§ Assignment
Restate word for word every line from the top of the data below down through the line that holds "lots with no".

===============

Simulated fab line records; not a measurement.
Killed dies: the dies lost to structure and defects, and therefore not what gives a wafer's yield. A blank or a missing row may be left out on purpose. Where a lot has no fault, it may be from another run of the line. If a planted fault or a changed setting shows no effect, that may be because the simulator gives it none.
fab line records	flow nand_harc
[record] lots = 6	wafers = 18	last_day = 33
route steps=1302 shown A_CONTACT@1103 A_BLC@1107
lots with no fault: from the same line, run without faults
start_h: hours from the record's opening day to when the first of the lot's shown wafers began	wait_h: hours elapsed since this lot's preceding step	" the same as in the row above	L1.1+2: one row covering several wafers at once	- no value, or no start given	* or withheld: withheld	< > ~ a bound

===============

§ Task response
Simulated fab line records; not a measurement.
Killed dies: the dies lost to structure and defects, and therefore not what gives a wafer's yield. A blank or a missing row may be left out on purpose. Where a lot has no fault, it may be from another run of the line. If a planted fault or a changed setting shows no effect, that may be because the simulator gives it none.
fab line records	flow nand_harc
[record] lots = 6	wafers = 18	last_day = 33
route steps=1302 shown A_CONTACT@1103 A_BLC@1107
lots with no fault: from the same line, run without faults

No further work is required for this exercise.